§ **WORK REQUEST**:
A faithful copy of the listing below is required.

§ **EXCERPTED DATA**:
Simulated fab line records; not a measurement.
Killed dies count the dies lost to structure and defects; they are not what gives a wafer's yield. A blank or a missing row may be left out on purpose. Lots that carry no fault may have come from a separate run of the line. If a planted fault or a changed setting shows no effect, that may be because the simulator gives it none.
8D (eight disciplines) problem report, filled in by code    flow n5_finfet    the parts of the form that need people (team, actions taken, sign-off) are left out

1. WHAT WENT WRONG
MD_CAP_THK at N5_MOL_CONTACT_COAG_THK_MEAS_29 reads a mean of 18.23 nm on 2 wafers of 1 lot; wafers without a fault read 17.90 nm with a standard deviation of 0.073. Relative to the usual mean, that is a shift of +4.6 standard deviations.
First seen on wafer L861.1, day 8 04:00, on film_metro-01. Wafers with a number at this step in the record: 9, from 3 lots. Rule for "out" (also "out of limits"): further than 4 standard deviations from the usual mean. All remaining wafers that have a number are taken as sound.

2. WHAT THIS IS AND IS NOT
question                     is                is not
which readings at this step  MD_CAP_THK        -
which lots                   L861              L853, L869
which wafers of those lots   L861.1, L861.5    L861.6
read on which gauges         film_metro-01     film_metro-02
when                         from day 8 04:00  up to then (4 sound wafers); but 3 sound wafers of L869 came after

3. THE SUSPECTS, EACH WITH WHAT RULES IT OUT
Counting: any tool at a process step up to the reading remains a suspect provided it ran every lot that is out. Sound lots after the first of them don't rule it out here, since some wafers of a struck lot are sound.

§ **TASK OUTPUT**:
Simulated fab line records; not a measurement.
Killed dies count the dies lost to structure and defects; they are not what gives a wafer's yield. A blank or a missing row may be left out on purpose. Lots that carry no fault may have come from a separate run of the line. If a planted fault or a changed setting shows no effect, that may be because the simulator gives it none.
8D (eight disciplines) problem report, filled in by code    flow n5_finfet    the parts of the form that need people (team, actions taken, sign-off) are left out

1. WHAT WENT WRONG
MD_CAP_THK at N5_MOL_CONTACT_COAG_THK_MEAS_29 reads a mean of 18.23 nm on 2 wafers of 1 lot; wafers without a fault read 17.90 nm with a standard deviation of 0.073. Relative to the usual mean, that is a shift of +4.6 standard deviations.
First seen on wafer L861.1, day 8 04:00, on film_metro-01. Wafers with a number at this step in the record: 9, from 3 lots. Rule for "out" (also "out of limits"): further than 4 standard deviations from the usual mean. All remaining wafers that have a number are taken as sound.

2. WHAT THIS IS AND IS NOT
question                     is                is not
which readings at this step  MD_CAP_THK        -
which lots                   L861              L853, L869
which wafers of those lots   L861.1, L861.5    L861.6
read on which gauges         film_metro-01     film_metro-02
when                         from day 8 04:00  up to then (4 sound wafers); but 3 sound wafers of L869 came after

3. THE SUSPECTS, EACH WITH WHAT RULES IT OUT
Counting: any tool at a process step up to the reading remains a suspect provided it ran every lot that is out. Sound lots after the first of them don't rule it out here, since some wafers of a struck lot are sound.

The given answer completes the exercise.